__Work request__
Copy out exactly the lines from the first line of the material below through the line containing "A cross-section is", and nothing beyond them.

##########

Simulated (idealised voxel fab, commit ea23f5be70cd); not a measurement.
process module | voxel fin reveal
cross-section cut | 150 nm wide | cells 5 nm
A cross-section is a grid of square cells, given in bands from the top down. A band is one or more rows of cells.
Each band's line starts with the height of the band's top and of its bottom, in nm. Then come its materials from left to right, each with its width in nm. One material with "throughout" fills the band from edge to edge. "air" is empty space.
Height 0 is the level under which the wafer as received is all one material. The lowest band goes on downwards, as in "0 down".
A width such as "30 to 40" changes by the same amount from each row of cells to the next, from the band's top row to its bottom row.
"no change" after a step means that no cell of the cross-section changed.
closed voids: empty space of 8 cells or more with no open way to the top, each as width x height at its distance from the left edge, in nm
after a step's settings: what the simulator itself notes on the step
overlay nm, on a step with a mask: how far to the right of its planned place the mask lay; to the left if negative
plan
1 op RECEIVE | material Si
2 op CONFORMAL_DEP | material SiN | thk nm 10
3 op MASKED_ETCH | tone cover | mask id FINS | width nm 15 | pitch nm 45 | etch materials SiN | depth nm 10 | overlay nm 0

##########

__Worked solution__
Simulated (idealised voxel fab, commit ea23f5be70cd); not a measurement.
process module | voxel fin reveal
cross-section cut | 150 nm wide | cells 5 nm
A cross-section is a grid of square cells, given in bands from the top down. A band is one or more rows of cells.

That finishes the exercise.